**MATERIAL SHOWN**
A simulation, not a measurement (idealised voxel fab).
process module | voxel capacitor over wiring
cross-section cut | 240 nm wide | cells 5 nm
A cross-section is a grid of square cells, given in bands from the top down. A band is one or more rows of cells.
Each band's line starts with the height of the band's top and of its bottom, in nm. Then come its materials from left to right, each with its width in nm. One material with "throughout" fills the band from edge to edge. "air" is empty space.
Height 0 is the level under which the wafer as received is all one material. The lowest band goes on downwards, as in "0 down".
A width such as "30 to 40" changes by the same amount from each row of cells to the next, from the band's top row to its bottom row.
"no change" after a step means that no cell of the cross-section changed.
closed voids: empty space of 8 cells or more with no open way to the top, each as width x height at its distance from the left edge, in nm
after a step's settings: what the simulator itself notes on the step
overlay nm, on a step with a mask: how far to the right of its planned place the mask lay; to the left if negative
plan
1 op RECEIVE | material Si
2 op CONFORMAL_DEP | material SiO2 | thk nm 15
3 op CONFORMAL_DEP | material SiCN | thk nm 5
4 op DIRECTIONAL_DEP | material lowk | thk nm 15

**WORK TASK**
Print the material once more, exactly as it appears.

**RESPONSE**
A simulation, not a measurement (idealised voxel fab).
process module | voxel capacitor over wiring
cross-section cut | 240 nm wide | cells 5 nm
A cross-section is a grid of square cells, given in bands from the top down. A band is one or more rows of cells.
Each band's line starts with the height of the band's top and of its bottom, in nm. Then come its materials from left to right, each with its width in nm. One material with "throughout" fills the band from edge to edge. "air" is empty space.
Height 0 is the level under which the wafer as received is all one material. The lowest band goes on downwards, as in "0 down".
A width such as "30 to 40" changes by the same amount from each row of cells to the next, from the band's top row to its bottom row.
"no change" after a step means that no cell of the cross-section changed.
closed voids: empty space of 8 cells or more with no open way to the top, each as width x height at its distance from the left edge, in nm
after a step's settings: what the simulator itself notes on the step
overlay nm, on a step with a mask: how far to the right of its planned place the mask lay; to the left if negative
plan
1 op RECEIVE | material Si
2 op CONFORMAL_DEP | material SiO2 | thk nm 15
3 op CONFORMAL_DEP | material SiCN | thk nm 5
4 op DIRECTIONAL_DEP | material lowk | thk nm 15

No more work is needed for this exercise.